Extracted information Block Start

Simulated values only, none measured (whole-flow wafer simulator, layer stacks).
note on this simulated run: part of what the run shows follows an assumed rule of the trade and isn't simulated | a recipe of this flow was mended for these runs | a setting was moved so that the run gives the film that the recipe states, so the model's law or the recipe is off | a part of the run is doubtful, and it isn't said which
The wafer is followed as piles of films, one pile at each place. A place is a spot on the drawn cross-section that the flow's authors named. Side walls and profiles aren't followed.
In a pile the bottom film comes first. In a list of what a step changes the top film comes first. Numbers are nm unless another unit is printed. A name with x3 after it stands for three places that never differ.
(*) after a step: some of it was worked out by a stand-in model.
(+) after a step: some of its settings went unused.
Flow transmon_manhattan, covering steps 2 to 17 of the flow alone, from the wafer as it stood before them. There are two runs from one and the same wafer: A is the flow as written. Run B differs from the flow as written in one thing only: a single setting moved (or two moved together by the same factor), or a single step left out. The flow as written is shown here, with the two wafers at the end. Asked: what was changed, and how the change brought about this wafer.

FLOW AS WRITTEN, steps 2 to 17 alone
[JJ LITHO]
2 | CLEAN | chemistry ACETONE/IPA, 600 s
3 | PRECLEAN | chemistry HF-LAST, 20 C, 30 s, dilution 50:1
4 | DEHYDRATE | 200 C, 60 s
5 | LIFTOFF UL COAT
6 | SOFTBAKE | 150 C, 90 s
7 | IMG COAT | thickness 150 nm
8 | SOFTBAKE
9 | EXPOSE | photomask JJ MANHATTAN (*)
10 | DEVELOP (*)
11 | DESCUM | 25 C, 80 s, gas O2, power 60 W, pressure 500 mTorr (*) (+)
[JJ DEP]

Extracted information Block End

> Work order
Which lines run from the one holding "10 | DEVELOP (*)" through the one holding "11 | DESCUM" in the records above? Repeat them exactly, both included, and nothing more.

> Exercise result
10 | DEVELOP (*)
11 | DESCUM | 25 C, 80 s, gas O2, power 60 W, pressure 500 mTorr (*) (+)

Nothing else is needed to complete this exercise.